## [Source data]
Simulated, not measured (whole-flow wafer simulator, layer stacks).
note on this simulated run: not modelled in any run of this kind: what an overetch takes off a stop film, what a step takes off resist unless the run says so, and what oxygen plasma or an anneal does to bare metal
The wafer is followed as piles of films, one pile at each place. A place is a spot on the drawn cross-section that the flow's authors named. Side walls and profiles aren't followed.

## [Work instruction]
Each line must be given again exactly as written above.

## [Written solution]
Simulated, not measured (whole-flow wafer simulator, layer stacks).
note on this simulated run: not modelled in any run of this kind: what an overetch takes off a stop film, what a step takes off resist unless the run says so, and what oxygen plasma or an anneal does to bare metal
The wafer is followed as piles of films, one pile at each place. A place is a spot on the drawn cross-section that the flow's authors named. Side walls and profiles aren't followed.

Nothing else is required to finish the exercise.